[Opening Entries supplied section]

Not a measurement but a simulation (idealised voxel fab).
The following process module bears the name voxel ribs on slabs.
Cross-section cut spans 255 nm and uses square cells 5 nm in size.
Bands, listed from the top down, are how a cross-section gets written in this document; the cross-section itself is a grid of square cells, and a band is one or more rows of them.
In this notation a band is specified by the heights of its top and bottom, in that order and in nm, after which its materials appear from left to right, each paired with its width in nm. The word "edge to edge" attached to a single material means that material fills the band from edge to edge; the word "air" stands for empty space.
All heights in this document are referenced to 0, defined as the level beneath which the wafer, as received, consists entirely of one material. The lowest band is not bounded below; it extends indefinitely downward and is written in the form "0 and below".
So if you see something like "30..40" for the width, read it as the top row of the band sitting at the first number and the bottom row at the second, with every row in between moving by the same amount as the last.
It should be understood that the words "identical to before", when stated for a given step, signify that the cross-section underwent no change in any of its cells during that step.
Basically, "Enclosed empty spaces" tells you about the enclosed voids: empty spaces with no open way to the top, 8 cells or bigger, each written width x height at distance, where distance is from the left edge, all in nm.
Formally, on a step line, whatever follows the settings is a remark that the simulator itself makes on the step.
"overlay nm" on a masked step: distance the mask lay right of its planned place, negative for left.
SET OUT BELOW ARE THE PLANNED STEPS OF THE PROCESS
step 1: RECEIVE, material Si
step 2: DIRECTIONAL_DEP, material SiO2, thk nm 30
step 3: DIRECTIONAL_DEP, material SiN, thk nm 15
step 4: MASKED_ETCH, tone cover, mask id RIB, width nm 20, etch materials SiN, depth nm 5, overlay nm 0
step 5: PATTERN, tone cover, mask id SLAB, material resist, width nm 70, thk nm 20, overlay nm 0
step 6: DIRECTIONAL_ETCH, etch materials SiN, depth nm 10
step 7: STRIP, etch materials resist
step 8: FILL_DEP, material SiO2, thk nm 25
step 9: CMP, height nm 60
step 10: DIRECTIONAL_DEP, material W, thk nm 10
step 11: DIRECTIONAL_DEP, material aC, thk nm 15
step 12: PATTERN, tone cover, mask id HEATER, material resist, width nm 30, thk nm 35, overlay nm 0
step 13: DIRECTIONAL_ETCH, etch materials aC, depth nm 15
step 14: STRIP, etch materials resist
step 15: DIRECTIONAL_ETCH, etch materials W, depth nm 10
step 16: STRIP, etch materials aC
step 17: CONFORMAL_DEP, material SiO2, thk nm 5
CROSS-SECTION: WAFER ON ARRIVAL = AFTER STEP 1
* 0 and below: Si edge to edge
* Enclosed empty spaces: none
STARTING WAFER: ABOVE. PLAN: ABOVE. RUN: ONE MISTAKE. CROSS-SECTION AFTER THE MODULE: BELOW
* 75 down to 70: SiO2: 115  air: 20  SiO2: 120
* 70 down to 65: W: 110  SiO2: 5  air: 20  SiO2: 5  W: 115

[Closing Entries supplied section]

The reply should hold only the lines from the beginning of the listing to the line with "edge, all in nm.", both ends included, unchanged.

- _Problem solution_:
Not a measurement but a simulation (idealised voxel fab).
The following process module bears the name voxel ribs on slabs.
Cross-section cut spans 255 nm and uses square cells 5 nm in size.
Bands, listed from the top down, are how a cross-section gets written in this document; the cross-section itself is a grid of square cells, and a band is one or more rows of them.
In this notation a band is specified by the heights of its top and bottom, in that order and in nm, after which its materials appear from left to right, each paired with its width in nm. The word "edge to edge" attached to a single material means that material fills the band from edge to edge; the word "air" stands for empty space.
All heights in this document are referenced to 0, defined as the level beneath which the wafer, as received, consists entirely of one material. The lowest band is not bounded below; it extends indefinitely downward and is written in the form "0 and below".
So if you see something like "30..40" for the width, read it as the top row of the band sitting at the first number and the bottom row at the second, with every row in between moving by the same amount as the last.
It should be understood that the words "identical to before", when stated for a given step, signify that the cross-section underwent no change in any of its cells during that step.
Basically, "Enclosed empty spaces" tells you about the enclosed voids: empty spaces with no open way to the top, 8 cells or bigger, each written width x height at distance, where distance is from the left edge, all in nm.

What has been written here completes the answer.